Provided data:
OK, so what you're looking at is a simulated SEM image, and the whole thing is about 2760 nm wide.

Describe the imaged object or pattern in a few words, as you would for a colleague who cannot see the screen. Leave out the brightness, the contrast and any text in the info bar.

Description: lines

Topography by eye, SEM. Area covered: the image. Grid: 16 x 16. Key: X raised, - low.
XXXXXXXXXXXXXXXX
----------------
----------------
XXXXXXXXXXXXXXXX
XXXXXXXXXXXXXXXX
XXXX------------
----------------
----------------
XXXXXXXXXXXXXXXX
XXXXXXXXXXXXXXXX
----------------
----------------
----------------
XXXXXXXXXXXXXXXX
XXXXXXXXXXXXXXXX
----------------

Work order:
Return each entry without altering a single word.

Exercise response:
OK, so what you're looking at is a simulated SEM image, and the whole thing is about 2760 nm wide.

Describe the imaged object or pattern in a few words, as you would for a colleague who cannot see the screen. Leave out the brightness, the contrast and any text in the info bar.

Description: lines

Topography by eye, SEM. Area covered: the image. Grid: 16 x 16. Key: X raised, - low.
XXXXXXXXXXXXXXXX
----------------
----------------
XXXXXXXXXXXXXXXX
XXXXXXXXXXXXXXXX
XXXX------------
----------------
----------------
XXXXXXXXXXXXXXXX
XXXXXXXXXXXXXXXX
----------------
----------------
----------------
XXXXXXXXXXXXXXXX
XXXXXXXXXXXXXXXX
----------------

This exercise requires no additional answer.